DATA EXTRACTS.
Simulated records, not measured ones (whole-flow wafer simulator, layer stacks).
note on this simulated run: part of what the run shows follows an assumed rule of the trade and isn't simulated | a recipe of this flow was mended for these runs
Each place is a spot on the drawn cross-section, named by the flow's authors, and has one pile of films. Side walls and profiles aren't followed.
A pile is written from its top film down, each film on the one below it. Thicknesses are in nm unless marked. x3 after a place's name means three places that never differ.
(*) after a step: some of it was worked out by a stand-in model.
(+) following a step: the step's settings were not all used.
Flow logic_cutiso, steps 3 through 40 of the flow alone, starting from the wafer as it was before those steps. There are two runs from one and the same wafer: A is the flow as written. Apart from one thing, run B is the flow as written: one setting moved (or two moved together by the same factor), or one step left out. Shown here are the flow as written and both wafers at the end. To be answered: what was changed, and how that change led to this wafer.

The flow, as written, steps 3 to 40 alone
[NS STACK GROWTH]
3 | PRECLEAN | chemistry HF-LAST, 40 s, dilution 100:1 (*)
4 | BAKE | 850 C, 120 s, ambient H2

TASK ITEM. Print the material above once more, exactly.

TASK SOLUTION.
Simulated records, not measured ones (whole-flow wafer simulator, layer stacks).
note on this simulated run: part of what the run shows follows an assumed rule of the trade and isn't simulated | a recipe of this flow was mended for these runs
Each place is a spot on the drawn cross-section, named by the flow's authors, and has one pile of films. Side walls and profiles aren't followed.
A pile is written from its top film down, each film on the one below it. Thicknesses are in nm unless marked. x3 after a place's name means three places that never differ.
(*) after a step: some of it was worked out by a stand-in model.
(+) following a step: the step's settings were not all used.
Flow logic_cutiso, steps 3 through 40 of the flow alone, starting from the wafer as it was before those steps. There are two runs from one and the same wafer: A is the flow as written. Apart from one thing, run B is the flow as written: one setting moved (or two moved together by the same factor), or one step left out. Shown here are the flow as written and both wafers at the end. To be answered: what was changed, and how that change led to this wafer.

The flow, as written, steps 3 to 40 alone
[NS STACK GROWTH]
3 | PRECLEAN | chemistry HF-LAST, 40 s, dilution 100:1 (*)
4 | BAKE | 850 C, 120 s, ambient H2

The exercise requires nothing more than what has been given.